DATA UNDER STUDY
::::::
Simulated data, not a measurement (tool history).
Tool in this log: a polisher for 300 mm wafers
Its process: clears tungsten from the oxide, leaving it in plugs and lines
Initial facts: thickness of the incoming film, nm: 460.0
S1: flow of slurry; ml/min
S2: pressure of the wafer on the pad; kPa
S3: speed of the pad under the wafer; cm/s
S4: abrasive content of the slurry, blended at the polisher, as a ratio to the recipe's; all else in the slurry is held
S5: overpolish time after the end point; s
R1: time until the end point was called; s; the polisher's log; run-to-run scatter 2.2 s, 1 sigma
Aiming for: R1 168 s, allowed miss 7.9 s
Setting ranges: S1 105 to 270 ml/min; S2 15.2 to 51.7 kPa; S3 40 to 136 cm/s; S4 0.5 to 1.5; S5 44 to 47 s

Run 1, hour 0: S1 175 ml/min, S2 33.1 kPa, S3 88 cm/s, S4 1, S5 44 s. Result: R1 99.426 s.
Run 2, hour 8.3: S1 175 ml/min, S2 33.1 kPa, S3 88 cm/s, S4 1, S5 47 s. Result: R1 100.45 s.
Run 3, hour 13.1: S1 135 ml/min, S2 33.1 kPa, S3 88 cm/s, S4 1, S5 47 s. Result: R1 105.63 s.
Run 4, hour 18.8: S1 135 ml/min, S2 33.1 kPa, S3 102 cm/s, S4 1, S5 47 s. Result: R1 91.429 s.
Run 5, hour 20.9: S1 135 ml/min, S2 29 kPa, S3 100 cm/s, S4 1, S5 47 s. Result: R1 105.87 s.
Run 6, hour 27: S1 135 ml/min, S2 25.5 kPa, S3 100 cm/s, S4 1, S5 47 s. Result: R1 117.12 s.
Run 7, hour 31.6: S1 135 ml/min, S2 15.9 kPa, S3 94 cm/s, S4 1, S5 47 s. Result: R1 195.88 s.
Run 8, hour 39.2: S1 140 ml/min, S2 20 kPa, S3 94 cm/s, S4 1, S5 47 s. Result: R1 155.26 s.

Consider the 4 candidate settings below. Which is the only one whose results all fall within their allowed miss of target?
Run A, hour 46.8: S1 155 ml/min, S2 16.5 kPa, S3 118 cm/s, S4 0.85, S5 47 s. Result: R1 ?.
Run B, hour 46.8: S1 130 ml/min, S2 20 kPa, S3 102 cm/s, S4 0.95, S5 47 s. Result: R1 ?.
::::::

Return word for word the lines above from the line with "S3: speed of the pad under the wafer; cm/s" to the line with "Setting ranges: S1", including both and leaving out all others.

S3: speed of the pad under the wafer; cm/s
S4: abrasive content of the slurry, blended at the polisher, as a ratio to the recipe's; all else in the slurry is held
S5: overpolish time after the end point; s
R1: time until the end point was called; s; the polisher's log; run-to-run scatter 2.2 s, 1 sigma
Aiming for: R1 168 s, allowed miss 7.9 s
Setting ranges: S1 105 to 270 ml/min; S2 15.2 to 51.7 kPa; S3 40 to 136 cm/s; S4 0.5 to 1.5; S5 44 to 47 s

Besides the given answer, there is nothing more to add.